Exercise » Every record below, from the first line to the last, is to be set down again exactly.

───
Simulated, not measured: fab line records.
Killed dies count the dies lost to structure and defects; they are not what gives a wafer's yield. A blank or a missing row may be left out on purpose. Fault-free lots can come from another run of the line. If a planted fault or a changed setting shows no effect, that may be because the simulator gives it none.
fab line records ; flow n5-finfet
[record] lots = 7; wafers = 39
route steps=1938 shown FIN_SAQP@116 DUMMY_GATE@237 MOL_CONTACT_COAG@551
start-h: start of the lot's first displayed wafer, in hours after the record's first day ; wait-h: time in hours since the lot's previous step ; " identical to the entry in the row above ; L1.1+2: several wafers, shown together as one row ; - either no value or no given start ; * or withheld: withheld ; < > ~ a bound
───

Task response »
Simulated, not measured: fab line records.
Killed dies count the dies lost to structure and defects; they are not what gives a wafer's yield. A blank or a missing row may be left out on purpose. Fault-free lots can come from another run of the line. If a planted fault or a changed setting shows no effect, that may be because the simulator gives it none.
fab line records ; flow n5-finfet
[record] lots = 7; wafers = 39
route steps=1938 shown FIN_SAQP@116 DUMMY_GATE@237 MOL_CONTACT_COAG@551
start-h: start of the lot's first displayed wafer, in hours after the record's first day ; wait-h: time in hours since the lot's previous step ; " identical to the entry in the row above ; L1.1+2: several wafers, shown together as one row ; - either no value or no given start ; * or withheld: withheld ; < > ~ a bound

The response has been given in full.